PROVIDED INFORMATION:
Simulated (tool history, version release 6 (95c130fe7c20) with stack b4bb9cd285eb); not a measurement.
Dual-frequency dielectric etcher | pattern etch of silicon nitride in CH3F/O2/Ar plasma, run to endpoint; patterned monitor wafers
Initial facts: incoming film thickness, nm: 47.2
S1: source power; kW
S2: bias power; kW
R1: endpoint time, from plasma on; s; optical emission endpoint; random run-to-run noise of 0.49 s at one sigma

REQUIREMENT: Nothing in the records should change when you repeat them all.

EXERCISE SOLUTION:
Simulated (tool history, version release 6 (95c130fe7c20) with stack b4bb9cd285eb); not a measurement.
Dual-frequency dielectric etcher | pattern etch of silicon nitride in CH3F/O2/Ar plasma, run to endpoint; patterned monitor wafers
Initial facts: incoming film thickness, nm: 47.2
S1: source power; kW
S2: bias power; kW
R1: endpoint time, from plasma on; s; optical emission endpoint; random run-to-run noise of 0.49 s at one sigma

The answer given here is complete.